--------------------------------

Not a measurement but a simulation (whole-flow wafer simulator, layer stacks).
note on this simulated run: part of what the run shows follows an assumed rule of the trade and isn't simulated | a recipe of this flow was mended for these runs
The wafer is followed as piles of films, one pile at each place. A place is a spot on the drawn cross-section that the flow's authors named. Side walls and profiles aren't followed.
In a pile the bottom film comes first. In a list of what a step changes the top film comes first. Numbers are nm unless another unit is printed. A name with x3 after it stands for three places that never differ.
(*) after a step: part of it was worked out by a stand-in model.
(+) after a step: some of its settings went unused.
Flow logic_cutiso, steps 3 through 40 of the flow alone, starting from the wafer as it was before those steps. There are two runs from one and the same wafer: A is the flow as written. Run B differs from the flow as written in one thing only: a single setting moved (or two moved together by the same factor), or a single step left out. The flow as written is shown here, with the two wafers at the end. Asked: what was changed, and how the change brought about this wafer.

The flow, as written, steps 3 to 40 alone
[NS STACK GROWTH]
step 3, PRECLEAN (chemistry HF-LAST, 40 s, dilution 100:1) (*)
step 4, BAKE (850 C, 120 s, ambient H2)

--------------------------------

● **Work task**
Every entry should be printed again exactly as written.

● **Exercise output**
Not a measurement but a simulation (whole-flow wafer simulator, layer stacks).
note on this simulated run: part of what the run shows follows an assumed rule of the trade and isn't simulated | a recipe of this flow was mended for these runs
The wafer is followed as piles of films, one pile at each place. A place is a spot on the drawn cross-section that the flow's authors named. Side walls and profiles aren't followed.
In a pile the bottom film comes first. In a list of what a step changes the top film comes first. Numbers are nm unless another unit is printed. A name with x3 after it stands for three places that never differ.
(*) after a step: part of it was worked out by a stand-in model.
(+) after a step: some of its settings went unused.
Flow logic_cutiso, steps 3 through 40 of the flow alone, starting from the wafer as it was before those steps. There are two runs from one and the same wafer: A is the flow as written. Run B differs from the flow as written in one thing only: a single setting moved (or two moved together by the same factor), or a single step left out. The flow as written is shown here, with the two wafers at the end. Asked: what was changed, and how the change brought about this wafer.

The flow, as written, steps 3 to 40 alone
[NS STACK GROWTH]
step 3, PRECLEAN (chemistry HF-LAST, 40 s, dilution 100:1) (*)
step 4, BAKE (850 C, 120 s, ambient H2)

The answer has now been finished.